*WORK REQUEST:* Reproduce the listing below in its entirety. Change nothing.

── MATERIAL SUPPLIED ──
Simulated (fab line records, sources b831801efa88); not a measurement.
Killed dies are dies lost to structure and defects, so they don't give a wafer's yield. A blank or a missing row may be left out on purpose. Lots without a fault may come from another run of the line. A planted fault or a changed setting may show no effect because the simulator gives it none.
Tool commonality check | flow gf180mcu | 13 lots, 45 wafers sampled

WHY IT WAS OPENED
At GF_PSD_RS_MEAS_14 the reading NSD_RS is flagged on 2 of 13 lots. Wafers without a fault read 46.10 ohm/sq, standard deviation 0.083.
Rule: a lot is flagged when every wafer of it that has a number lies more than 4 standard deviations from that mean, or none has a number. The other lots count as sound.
───

*EXERCISE RESULT:*
Simulated (fab line records, sources b831801efa88); not a measurement.
Killed dies are dies lost to structure and defects, so they don't give a wafer's yield. A blank or a missing row may be left out on purpose. Lots without a fault may come from another run of the line. A planted fault or a changed setting may show no effect because the simulator gives it none.
Tool commonality check | flow gf180mcu | 13 lots, 45 wafers sampled

WHY IT WAS OPENED
At GF_PSD_RS_MEAS_14 the reading NSD_RS is flagged on 2 of 13 lots. Wafers without a fault read 46.10 ohm/sq, standard deviation 0.083.
Rule: a lot is flagged when every wafer of it that has a number lies more than 4 standard deviations from that mean, or none has a number. The other lots count as sound.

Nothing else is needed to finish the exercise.